Requirement: The data follows. Retype every entry exactly.

Data provided:
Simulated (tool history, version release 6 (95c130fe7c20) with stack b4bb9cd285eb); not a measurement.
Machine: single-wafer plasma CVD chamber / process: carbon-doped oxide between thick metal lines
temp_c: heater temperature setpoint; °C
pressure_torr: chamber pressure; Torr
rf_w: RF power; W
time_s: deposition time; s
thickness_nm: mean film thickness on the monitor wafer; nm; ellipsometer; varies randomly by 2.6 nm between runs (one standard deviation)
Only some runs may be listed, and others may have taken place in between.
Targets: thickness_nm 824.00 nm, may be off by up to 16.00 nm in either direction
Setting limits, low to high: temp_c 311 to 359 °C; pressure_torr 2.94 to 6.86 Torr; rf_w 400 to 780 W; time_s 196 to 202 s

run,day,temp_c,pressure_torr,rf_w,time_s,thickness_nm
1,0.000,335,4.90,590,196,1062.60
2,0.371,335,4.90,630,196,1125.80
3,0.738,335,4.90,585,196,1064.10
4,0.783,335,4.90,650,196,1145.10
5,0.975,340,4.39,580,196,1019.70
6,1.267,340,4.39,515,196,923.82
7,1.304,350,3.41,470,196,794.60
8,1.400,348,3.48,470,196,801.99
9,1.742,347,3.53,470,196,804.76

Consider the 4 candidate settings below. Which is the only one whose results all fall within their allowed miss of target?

Exercise solution:
Simulated (tool history, version release 6 (95c130fe7c20) with stack b4bb9cd285eb); not a measurement.
Machine: single-wafer plasma CVD chamber / process: carbon-doped oxide between thick metal lines
temp_c: heater temperature setpoint; °C
pressure_torr: chamber pressure; Torr
rf_w: RF power; W
time_s: deposition time; s
thickness_nm: mean film thickness on the monitor wafer; nm; ellipsometer; varies randomly by 2.6 nm between runs (one standard deviation)
Only some runs may be listed, and others may have taken place in between.
Targets: thickness_nm 824.00 nm, may be off by up to 16.00 nm in either direction
Setting limits, low to high: temp_c 311 to 359 °C; pressure_torr 2.94 to 6.86 Torr; rf_w 400 to 780 W; time_s 196 to 202 s

run,day,temp_c,pressure_torr,rf_w,time_s,thickness_nm
1,0.000,335,4.90,590,196,1062.60
2,0.371,335,4.90,630,196,1125.80
3,0.738,335,4.90,585,196,1064.10
4,0.783,335,4.90,650,196,1145.10
5,0.975,340,4.39,580,196,1019.70
6,1.267,340,4.39,515,196,923.82
7,1.304,350,3.41,470,196,794.60
8,1.400,348,3.48,470,196,801.99
9,1.742,347,3.53,470,196,804.76

Consider the 4 candidate settings below. Which is the only one whose results all fall within their allowed miss of target?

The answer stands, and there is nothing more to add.